-- -- --

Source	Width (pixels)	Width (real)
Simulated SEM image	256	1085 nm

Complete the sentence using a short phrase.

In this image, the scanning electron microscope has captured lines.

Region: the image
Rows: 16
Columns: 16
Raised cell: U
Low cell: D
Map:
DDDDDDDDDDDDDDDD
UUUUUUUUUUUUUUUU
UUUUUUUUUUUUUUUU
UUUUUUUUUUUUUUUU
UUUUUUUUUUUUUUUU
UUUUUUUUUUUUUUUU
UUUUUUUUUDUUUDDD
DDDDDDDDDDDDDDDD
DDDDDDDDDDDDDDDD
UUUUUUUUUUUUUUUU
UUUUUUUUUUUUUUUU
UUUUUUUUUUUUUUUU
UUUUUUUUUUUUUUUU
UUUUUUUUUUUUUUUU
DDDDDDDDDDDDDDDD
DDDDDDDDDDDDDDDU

-- -- --

> [Work task] Nothing beyond the lines from the start of the entries through the line with "UUUUUUUUUDUUUDDD" should appear. Repeat those lines exactly, both ends included.

> [Task result]
Source	Width (pixels)	Width (real)
Simulated SEM image	256	1085 nm

Complete the sentence using a short phrase.

In this image, the scanning electron microscope has captured lines.

Region: the image
Rows: 16
Columns: 16
Raised cell: U
Low cell: D
Map:
DDDDDDDDDDDDDDDD
UUUUUUUUUUUUUUUU
UUUUUUUUUUUUUUUU
UUUUUUUUUUUUUUUU
UUUUUUUUUUUUUUUU
UUUUUUUUUUUUUUUU
UUUUUUUUUDUUUDDD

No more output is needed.